Below is a listing; repeat exactly the lines from the one containing "run 19 day=7.875" to the one containing "B: triethylaluminium dose", both included.

> _Extracted information_
▬▬▬▬▬▬
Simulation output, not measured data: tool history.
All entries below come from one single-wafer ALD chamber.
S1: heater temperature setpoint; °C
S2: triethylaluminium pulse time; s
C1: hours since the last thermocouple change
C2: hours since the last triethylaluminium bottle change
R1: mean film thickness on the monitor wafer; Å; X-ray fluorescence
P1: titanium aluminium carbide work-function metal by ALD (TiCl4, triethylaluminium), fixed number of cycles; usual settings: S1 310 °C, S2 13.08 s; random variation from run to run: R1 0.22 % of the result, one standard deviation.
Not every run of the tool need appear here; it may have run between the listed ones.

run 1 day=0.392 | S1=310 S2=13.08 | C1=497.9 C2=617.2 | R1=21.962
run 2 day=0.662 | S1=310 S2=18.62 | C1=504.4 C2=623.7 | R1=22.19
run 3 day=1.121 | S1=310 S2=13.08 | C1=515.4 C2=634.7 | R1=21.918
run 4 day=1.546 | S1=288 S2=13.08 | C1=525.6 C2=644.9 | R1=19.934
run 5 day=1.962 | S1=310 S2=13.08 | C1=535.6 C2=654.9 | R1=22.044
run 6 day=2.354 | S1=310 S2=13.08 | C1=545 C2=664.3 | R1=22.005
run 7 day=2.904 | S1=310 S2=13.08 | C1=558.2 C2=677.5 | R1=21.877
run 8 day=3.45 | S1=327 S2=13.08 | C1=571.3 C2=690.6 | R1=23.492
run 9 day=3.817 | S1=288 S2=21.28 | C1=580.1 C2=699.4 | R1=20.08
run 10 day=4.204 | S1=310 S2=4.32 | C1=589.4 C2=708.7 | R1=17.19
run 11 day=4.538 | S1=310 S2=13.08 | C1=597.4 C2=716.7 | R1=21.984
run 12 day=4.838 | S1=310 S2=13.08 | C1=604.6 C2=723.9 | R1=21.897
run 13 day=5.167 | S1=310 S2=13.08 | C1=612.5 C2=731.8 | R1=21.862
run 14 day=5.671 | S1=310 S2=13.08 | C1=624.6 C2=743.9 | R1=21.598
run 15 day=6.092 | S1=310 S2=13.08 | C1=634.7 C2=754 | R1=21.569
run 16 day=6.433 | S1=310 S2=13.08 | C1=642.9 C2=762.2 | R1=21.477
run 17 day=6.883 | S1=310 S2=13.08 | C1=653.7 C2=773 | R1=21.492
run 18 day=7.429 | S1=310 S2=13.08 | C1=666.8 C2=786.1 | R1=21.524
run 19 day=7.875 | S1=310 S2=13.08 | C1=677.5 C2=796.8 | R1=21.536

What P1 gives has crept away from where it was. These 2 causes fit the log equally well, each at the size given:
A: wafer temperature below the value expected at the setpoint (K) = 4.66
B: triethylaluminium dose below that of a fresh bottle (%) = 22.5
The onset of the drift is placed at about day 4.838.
▬▬▬▬▬▬

> _Exercise result_
run 19 day=7.875 | S1=310 S2=13.08 | C1=677.5 C2=796.8 | R1=21.536

What P1 gives has crept away from where it was. These 2 causes fit the log equally well, each at the size given:
A: wafer temperature below the value expected at the setpoint (K) = 4.66
B: triethylaluminium dose below that of a fresh bottle (%) = 22.5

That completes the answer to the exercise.